Action item: Lines to restate from the data below: from the one containing "day 30 18:05" to the one containing "What these steps", both included. Give them again exactly, and only them.

Data excerpts:
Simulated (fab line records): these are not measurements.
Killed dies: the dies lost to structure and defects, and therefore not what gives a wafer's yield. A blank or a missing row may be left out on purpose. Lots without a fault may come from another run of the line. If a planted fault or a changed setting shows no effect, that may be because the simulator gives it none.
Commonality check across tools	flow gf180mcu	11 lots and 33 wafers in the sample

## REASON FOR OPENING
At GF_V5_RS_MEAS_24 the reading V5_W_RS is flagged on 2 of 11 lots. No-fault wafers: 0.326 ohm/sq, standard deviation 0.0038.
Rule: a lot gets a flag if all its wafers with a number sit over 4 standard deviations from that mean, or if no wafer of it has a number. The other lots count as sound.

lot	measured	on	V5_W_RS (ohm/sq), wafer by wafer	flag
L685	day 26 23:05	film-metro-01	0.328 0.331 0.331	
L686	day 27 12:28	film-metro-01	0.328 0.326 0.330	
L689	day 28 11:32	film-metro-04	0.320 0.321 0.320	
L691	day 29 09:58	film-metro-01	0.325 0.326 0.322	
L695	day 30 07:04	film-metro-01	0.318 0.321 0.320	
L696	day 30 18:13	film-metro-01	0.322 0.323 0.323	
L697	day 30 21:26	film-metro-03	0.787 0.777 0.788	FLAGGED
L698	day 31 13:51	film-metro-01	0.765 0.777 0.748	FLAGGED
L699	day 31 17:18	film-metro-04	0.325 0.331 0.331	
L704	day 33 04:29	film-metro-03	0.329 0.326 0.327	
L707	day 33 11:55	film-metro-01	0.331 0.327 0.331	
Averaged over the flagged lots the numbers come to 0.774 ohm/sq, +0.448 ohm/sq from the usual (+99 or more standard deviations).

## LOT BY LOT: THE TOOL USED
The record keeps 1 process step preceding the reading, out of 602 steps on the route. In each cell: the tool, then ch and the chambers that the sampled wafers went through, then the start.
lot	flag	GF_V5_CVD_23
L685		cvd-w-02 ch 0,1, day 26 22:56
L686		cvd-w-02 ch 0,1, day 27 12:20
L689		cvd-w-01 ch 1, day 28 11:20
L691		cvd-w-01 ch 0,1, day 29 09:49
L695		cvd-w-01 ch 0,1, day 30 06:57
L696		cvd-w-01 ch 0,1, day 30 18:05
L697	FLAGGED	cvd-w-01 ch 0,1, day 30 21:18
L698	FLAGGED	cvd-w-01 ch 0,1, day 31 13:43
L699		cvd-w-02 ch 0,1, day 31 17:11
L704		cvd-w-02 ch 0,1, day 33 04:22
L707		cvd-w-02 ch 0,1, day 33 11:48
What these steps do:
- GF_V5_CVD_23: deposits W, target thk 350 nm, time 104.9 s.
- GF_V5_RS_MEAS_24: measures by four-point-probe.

Exercise response:
L696		cvd-w-01 ch 0,1, day 30 18:05
L697	FLAGGED	cvd-w-01 ch 0,1, day 30 21:18
L698	FLAGGED	cvd-w-01 ch 0,1, day 31 13:43
L699		cvd-w-02 ch 0,1, day 31 17:11
L704		cvd-w-02 ch 0,1, day 33 04:22
L707		cvd-w-02 ch 0,1, day 33 11:48
What these steps do:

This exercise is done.